» **Exercise**
Only the lines from the first line of the material below to the line containing "Quantity | Unit | Reading", inclusive, should be copied, each exactly as written.

.....

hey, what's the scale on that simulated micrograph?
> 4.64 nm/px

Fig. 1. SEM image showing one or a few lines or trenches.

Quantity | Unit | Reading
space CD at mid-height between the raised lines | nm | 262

.....

» **Your solution**
hey, what's the scale on that simulated micrograph?
> 4.64 nm/px

Fig. 1. SEM image showing one or a few lines or trenches.

Quantity | Unit | Reading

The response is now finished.